..............................

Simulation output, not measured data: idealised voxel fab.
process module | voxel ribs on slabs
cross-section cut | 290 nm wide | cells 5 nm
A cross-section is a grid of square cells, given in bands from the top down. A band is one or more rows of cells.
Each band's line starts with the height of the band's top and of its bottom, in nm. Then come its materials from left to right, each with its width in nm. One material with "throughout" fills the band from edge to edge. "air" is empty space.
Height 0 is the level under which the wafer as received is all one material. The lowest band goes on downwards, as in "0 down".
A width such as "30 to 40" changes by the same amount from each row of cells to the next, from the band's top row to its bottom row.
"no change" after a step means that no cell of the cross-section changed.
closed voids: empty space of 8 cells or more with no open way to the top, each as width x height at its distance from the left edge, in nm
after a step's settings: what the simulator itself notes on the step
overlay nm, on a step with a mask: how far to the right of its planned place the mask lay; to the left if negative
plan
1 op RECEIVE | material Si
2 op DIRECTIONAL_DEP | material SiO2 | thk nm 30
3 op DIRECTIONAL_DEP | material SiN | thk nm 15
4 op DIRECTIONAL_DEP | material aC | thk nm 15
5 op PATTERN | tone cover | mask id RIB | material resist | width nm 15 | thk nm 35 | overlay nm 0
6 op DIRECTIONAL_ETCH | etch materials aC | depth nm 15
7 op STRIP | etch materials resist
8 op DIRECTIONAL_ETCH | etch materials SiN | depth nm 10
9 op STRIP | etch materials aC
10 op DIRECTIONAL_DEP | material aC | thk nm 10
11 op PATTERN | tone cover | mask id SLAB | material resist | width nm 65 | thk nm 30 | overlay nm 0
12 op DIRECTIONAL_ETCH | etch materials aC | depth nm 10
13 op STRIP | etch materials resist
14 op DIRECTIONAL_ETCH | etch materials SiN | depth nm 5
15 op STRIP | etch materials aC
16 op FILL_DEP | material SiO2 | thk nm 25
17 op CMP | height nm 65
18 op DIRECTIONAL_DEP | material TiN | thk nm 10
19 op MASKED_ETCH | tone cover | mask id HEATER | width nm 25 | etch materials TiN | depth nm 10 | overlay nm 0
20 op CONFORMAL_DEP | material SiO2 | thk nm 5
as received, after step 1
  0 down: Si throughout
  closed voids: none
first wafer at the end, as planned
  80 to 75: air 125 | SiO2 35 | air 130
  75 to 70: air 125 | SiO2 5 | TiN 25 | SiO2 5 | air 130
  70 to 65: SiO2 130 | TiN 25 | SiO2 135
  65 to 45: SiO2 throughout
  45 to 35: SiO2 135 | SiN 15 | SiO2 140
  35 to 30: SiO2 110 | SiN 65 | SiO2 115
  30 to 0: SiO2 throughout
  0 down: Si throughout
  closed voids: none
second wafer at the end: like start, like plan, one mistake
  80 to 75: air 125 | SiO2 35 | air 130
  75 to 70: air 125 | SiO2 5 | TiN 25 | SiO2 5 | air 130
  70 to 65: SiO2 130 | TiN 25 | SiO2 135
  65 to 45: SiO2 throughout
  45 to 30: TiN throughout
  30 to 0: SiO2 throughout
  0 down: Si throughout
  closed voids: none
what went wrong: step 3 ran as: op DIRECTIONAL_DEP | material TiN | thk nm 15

..............................

— REQUIREMENT —
Transcribe the records above from the line holding "after a step's" down to the line holding "12 op DIRECTIONAL_ETCH", inclusive, without adding anything.

— RESULT —
after a step's settings: what the simulator itself notes on the step
overlay nm, on a step with a mask: how far to the right of its planned place the mask lay; to the left if negative
plan
1 op RECEIVE | material Si
2 op DIRECTIONAL_DEP | material SiO2 | thk nm 30
3 op DIRECTIONAL_DEP | material SiN | thk nm 15
4 op DIRECTIONAL_DEP | material aC | thk nm 15
5 op PATTERN | tone cover | mask id RIB | material resist | width nm 15 | thk nm 35 | overlay nm 0
6 op DIRECTIONAL_ETCH | etch materials aC | depth nm 15
7 op STRIP | etch materials resist
8 op DIRECTIONAL_ETCH | etch materials SiN | depth nm 10
9 op STRIP | etch materials aC
10 op DIRECTIONAL_DEP | material aC | thk nm 10
11 op PATTERN | tone cover | mask id SLAB | material resist | width nm 65 | thk nm 30 | overlay nm 0
12 op DIRECTIONAL_ETCH | etch materials aC | depth nm 10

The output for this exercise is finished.